:: Available data ::
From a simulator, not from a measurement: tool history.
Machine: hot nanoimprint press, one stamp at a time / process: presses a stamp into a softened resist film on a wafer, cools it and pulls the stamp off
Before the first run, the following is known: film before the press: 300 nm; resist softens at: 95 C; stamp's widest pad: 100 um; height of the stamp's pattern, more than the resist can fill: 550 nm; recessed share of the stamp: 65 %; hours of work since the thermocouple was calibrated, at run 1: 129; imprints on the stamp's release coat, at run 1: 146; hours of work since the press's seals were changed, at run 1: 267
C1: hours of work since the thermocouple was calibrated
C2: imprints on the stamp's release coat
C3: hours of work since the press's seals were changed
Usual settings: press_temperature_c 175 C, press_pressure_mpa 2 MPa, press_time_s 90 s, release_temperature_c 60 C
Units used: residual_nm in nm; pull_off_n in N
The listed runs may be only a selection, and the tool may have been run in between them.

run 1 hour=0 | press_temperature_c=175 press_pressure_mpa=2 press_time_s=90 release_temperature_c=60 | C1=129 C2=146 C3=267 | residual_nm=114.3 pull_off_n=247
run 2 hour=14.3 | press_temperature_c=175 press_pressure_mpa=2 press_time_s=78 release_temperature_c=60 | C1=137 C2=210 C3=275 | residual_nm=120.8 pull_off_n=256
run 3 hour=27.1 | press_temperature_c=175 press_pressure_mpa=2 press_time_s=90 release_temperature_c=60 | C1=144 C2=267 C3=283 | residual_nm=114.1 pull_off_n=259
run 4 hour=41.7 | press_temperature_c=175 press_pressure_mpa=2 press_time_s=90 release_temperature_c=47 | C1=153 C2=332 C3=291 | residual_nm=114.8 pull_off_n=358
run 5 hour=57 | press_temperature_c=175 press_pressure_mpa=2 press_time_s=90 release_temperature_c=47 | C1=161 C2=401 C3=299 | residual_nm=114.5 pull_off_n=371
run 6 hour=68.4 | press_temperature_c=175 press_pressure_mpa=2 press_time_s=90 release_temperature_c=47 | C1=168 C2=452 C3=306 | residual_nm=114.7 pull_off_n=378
:::

Up to and including the line with "Units used: residual_nm", please return the records exactly, beginning from their first line.

From a simulator, not from a measurement: tool history.
Machine: hot nanoimprint press, one stamp at a time / process: presses a stamp into a softened resist film on a wafer, cools it and pulls the stamp off
Before the first run, the following is known: film before the press: 300 nm; resist softens at: 95 C; stamp's widest pad: 100 um; height of the stamp's pattern, more than the resist can fill: 550 nm; recessed share of the stamp: 65 %; hours of work since the thermocouple was calibrated, at run 1: 129; imprints on the stamp's release coat, at run 1: 146; hours of work since the press's seals were changed, at run 1: 267
C1: hours of work since the thermocouple was calibrated
C2: imprints on the stamp's release coat
C3: hours of work since the press's seals were changed
Usual settings: press_temperature_c 175 C, press_pressure_mpa 2 MPa, press_time_s 90 s, release_temperature_c 60 C
Units used: residual_nm in nm; pull_off_n in N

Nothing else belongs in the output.